# [Data]
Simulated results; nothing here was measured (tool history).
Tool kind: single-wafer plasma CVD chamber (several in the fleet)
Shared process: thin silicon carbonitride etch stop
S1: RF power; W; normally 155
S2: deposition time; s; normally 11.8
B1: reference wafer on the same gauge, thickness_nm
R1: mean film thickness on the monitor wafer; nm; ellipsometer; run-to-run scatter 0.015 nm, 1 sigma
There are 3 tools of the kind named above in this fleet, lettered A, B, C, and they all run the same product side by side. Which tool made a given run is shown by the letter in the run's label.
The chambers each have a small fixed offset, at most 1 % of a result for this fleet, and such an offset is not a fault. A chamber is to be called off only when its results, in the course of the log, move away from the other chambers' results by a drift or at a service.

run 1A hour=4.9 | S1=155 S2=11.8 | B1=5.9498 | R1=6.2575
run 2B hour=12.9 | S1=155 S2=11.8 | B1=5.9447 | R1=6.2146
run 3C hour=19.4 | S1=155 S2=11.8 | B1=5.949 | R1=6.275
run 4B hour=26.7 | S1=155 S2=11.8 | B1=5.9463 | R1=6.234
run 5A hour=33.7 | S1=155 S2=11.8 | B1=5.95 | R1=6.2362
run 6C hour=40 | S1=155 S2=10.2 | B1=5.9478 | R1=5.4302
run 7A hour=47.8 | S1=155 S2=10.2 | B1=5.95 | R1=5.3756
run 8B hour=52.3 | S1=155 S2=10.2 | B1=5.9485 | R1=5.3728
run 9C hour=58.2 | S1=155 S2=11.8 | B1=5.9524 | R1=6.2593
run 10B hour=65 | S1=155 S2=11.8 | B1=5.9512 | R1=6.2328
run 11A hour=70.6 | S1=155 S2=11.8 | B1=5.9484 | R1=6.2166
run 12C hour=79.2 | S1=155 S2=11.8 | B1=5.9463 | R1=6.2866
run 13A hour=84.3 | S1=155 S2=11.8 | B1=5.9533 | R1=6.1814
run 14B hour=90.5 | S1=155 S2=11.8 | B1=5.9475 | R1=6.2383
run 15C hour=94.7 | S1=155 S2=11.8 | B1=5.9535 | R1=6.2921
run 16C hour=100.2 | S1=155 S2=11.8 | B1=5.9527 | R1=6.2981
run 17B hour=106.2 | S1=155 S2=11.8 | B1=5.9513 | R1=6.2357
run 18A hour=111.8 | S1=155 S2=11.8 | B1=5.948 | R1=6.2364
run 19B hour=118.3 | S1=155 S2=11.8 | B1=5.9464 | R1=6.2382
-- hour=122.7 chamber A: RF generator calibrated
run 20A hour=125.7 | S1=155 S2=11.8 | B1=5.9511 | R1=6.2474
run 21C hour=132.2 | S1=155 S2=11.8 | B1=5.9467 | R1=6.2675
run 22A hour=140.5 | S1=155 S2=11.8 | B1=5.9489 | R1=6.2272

# [Required action]
Of all the entries above, retype exactly the lines from the line with "run 19B hour=118.3" to the line with "run 21C hour=132.2", both included, and no others.

# [Solution]
run 19B hour=118.3 | S1=155 S2=11.8 | B1=5.9464 | R1=6.2382
-- hour=122.7 chamber A: RF generator calibrated
run 20A hour=125.7 | S1=155 S2=11.8 | B1=5.9511 | R1=6.2474
run 21C hour=132.2 | S1=155 S2=11.8 | B1=5.9467 | R1=6.2675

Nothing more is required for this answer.